**Given information:**
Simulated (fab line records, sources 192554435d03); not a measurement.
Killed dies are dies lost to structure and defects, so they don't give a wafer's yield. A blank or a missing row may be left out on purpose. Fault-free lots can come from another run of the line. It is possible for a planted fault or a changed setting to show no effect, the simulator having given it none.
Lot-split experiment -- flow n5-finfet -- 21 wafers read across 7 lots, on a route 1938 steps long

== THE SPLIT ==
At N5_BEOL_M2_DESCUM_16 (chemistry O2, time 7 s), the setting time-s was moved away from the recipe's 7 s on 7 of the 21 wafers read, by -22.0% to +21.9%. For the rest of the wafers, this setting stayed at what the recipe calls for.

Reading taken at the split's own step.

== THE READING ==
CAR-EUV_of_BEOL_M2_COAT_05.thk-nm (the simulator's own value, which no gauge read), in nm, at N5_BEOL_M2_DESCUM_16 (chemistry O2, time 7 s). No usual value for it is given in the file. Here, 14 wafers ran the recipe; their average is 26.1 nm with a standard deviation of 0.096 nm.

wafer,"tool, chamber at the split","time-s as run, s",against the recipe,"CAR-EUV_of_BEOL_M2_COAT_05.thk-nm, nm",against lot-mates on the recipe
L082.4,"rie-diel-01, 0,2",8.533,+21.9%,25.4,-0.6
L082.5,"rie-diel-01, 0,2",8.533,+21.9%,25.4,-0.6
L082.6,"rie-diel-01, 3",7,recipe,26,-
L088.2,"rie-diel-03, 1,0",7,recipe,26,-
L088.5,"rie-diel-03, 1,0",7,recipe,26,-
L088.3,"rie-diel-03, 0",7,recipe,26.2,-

**Action item:**
In full and without edits, return the listing.

**Answer area:**
Simulated (fab line records, sources 192554435d03); not a measurement.
Killed dies are dies lost to structure and defects, so they don't give a wafer's yield. A blank or a missing row may be left out on purpose. Fault-free lots can come from another run of the line. It is possible for a planted fault or a changed setting to show no effect, the simulator having given it none.
Lot-split experiment -- flow n5-finfet -- 21 wafers read across 7 lots, on a route 1938 steps long

== THE SPLIT ==
At N5_BEOL_M2_DESCUM_16 (chemistry O2, time 7 s), the setting time-s was moved away from the recipe's 7 s on 7 of the 21 wafers read, by -22.0% to +21.9%. For the rest of the wafers, this setting stayed at what the recipe calls for.

Reading taken at the split's own step.

== THE READING ==
CAR-EUV_of_BEOL_M2_COAT_05.thk-nm (the simulator's own value, which no gauge read), in nm, at N5_BEOL_M2_DESCUM_16 (chemistry O2, time 7 s). No usual value for it is given in the file. Here, 14 wafers ran the recipe; their average is 26.1 nm with a standard deviation of 0.096 nm.

wafer,"tool, chamber at the split","time-s as run, s",against the recipe,"CAR-EUV_of_BEOL_M2_COAT_05.thk-nm, nm",against lot-mates on the recipe
L082.4,"rie-diel-01, 0,2",8.533,+21.9%,25.4,-0.6
L082.5,"rie-diel-01, 0,2",8.533,+21.9%,25.4,-0.6
L082.6,"rie-diel-01, 3",7,recipe,26,-
L088.2,"rie-diel-03, 1,0",7,recipe,26,-
L088.5,"rie-diel-03, 1,0",7,recipe,26,-
L088.3,"rie-diel-03, 0",7,recipe,26.2,-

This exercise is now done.